### RECORD EXCERPTS

-- Opening Marker --

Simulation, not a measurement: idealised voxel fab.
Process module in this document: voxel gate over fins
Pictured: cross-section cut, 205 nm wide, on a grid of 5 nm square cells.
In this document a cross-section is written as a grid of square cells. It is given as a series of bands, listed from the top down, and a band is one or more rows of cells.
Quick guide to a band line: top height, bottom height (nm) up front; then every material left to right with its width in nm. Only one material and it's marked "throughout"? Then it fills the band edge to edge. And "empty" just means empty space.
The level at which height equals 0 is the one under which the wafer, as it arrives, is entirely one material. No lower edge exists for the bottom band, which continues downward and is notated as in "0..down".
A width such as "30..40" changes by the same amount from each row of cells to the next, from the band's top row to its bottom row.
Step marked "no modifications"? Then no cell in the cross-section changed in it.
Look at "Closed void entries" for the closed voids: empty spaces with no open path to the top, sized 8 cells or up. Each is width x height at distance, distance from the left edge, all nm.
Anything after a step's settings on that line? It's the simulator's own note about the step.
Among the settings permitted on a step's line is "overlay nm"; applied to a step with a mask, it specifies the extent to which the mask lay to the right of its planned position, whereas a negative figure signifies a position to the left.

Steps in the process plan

-- Closing Marker --

### EXERCISE
Your answer must be the full listing above, reproduced exactly.

### TASK ANSWER
Simulation, not a measurement: idealised voxel fab.
Process module in this document: voxel gate over fins
Pictured: cross-section cut, 205 nm wide, on a grid of 5 nm square cells.
In this document a cross-section is written as a grid of square cells. It is given as a series of bands, listed from the top down, and a band is one or more rows of cells.
Quick guide to a band line: top height, bottom height (nm) up front; then every material left to right with its width in nm. Only one material and it's marked "throughout"? Then it fills the band edge to edge. And "empty" just means empty space.
The level at which height equals 0 is the one under which the wafer, as it arrives, is entirely one material. No lower edge exists for the bottom band, which continues downward and is notated as in "0..down".
A width such as "30..40" changes by the same amount from each row of cells to the next, from the band's top row to its bottom row.
Step marked "no modifications"? Then no cell in the cross-section changed in it.
Look at "Closed void entries" for the closed voids: empty spaces with no open path to the top, sized 8 cells or up. Each is width x height at distance, distance from the left edge, all nm.
Anything after a step's settings on that line? It's the simulator's own note about the step.
Among the settings permitted on a step's line is "overlay nm"; applied to a step with a mask, it specifies the extent to which the mask lay to the right of its planned position, whereas a negative figure signifies a position to the left.

Steps in the process plan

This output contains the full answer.